<<<<

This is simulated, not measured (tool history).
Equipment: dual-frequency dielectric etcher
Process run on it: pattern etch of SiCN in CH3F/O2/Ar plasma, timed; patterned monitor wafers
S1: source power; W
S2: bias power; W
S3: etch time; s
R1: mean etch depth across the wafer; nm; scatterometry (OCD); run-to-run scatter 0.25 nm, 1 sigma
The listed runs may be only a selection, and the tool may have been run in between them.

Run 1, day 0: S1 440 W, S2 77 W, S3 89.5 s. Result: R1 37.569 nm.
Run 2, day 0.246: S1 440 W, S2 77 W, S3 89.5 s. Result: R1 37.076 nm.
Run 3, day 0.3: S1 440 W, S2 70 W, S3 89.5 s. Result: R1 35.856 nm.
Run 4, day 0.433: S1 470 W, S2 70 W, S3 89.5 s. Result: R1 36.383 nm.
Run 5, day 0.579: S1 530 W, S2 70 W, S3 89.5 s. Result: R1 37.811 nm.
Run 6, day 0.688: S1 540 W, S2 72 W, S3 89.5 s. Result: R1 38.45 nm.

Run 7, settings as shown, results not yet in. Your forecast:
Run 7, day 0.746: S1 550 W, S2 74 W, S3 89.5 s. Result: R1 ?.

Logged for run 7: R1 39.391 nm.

>>>>

■ **ASSIGNMENT**
With the line containing "Run 1, day 0: S1" as the last one, please set down exactly the lines of the records above from their very first line, and nothing more.

■ **PROBLEM SOLUTION**
This is simulated, not measured (tool history).
Equipment: dual-frequency dielectric etcher
Process run on it: pattern etch of SiCN in CH3F/O2/Ar plasma, timed; patterned monitor wafers
S1: source power; W
S2: bias power; W
S3: etch time; s
R1: mean etch depth across the wafer; nm; scatterometry (OCD); run-to-run scatter 0.25 nm, 1 sigma
The listed runs may be only a selection, and the tool may have been run in between them.

Run 1, day 0: S1 440 W, S2 77 W, S3 89.5 s. Result: R1 37.569 nm.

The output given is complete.